***** Entries shown
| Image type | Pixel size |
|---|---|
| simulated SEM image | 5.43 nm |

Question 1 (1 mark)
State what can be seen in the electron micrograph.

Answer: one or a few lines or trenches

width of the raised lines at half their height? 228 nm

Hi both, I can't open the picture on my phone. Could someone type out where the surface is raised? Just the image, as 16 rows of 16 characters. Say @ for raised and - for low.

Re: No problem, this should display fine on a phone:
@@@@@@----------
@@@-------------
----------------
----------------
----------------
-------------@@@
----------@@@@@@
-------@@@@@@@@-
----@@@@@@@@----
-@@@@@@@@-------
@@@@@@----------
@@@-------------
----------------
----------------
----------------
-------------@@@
**********

Action item: Without any alteration, the preceding material should be retyped in full.

Answer section:
| Image type | Pixel size |
|---|---|
| simulated SEM image | 5.43 nm |

Question 1 (1 mark)
State what can be seen in the electron micrograph.

Answer: one or a few lines or trenches

width of the raised lines at half their height? 228 nm

Hi both, I can't open the picture on my phone. Could someone type out where the surface is raised? Just the image, as 16 rows of 16 characters. Say @ for raised and - for low.

Re: No problem, this should display fine on a phone:
@@@@@@----------
@@@-------------
----------------
----------------
----------------
-------------@@@
----------@@@@@@
-------@@@@@@@@-
----@@@@@@@@----
-@@@@@@@@-------
@@@@@@----------
@@@-------------
----------------
----------------
----------------
-------------@@@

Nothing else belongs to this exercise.